WORK ORDER: Take the lines below from the first through the one that contains "# step SFQ_TRILAYER_M2_LITHO_PEB_060" and copy them exactly.

EXCERPTED RECORDS:
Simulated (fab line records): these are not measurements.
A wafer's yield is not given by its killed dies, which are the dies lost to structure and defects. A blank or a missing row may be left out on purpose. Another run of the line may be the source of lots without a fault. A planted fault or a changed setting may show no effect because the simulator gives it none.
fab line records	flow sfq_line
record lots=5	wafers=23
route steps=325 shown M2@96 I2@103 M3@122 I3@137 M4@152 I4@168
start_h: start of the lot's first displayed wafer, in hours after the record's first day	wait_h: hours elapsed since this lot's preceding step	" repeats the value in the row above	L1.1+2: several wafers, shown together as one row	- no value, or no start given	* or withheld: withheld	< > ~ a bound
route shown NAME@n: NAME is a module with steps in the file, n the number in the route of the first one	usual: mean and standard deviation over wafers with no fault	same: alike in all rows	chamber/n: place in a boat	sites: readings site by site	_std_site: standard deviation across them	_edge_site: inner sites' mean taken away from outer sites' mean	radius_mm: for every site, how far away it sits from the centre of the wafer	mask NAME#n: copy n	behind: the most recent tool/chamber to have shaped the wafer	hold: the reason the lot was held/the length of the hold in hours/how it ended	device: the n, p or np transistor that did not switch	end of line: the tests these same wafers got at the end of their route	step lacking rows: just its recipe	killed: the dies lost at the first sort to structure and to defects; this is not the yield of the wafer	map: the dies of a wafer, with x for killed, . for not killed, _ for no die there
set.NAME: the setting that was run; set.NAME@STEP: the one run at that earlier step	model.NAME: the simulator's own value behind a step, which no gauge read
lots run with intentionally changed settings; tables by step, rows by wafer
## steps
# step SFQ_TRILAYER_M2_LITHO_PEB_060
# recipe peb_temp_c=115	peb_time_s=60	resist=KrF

WRITTEN SOLUTION:
Simulated (fab line records): these are not measurements.
A wafer's yield is not given by its killed dies, which are the dies lost to structure and defects. A blank or a missing row may be left out on purpose. Another run of the line may be the source of lots without a fault. A planted fault or a changed setting may show no effect because the simulator gives it none.
fab line records	flow sfq_line
record lots=5	wafers=23
route steps=325 shown M2@96 I2@103 M3@122 I3@137 M4@152 I4@168
start_h: start of the lot's first displayed wafer, in hours after the record's first day	wait_h: hours elapsed since this lot's preceding step	" repeats the value in the row above	L1.1+2: several wafers, shown together as one row	- no value, or no start given	* or withheld: withheld	< > ~ a bound
route shown NAME@n: NAME is a module with steps in the file, n the number in the route of the first one	usual: mean and standard deviation over wafers with no fault	same: alike in all rows	chamber/n: place in a boat	sites: readings site by site	_std_site: standard deviation across them	_edge_site: inner sites' mean taken away from outer sites' mean	radius_mm: for every site, how far away it sits from the centre of the wafer	mask NAME#n: copy n	behind: the most recent tool/chamber to have shaped the wafer	hold: the reason the lot was held/the length of the hold in hours/how it ended	device: the n, p or np transistor that did not switch	end of line: the tests these same wafers got at the end of their route	step lacking rows: just its recipe	killed: the dies lost at the first sort to structure and to defects; this is not the yield of the wafer	map: the dies of a wafer, with x for killed, . for not killed, _ for no die there
set.NAME: the setting that was run; set.NAME@STEP: the one run at that earlier step	model.NAME: the simulator's own value behind a step, which no gauge read
lots run with intentionally changed settings; tables by step, rows by wafer
## steps
# step SFQ_TRILAYER_M2_LITHO_PEB_060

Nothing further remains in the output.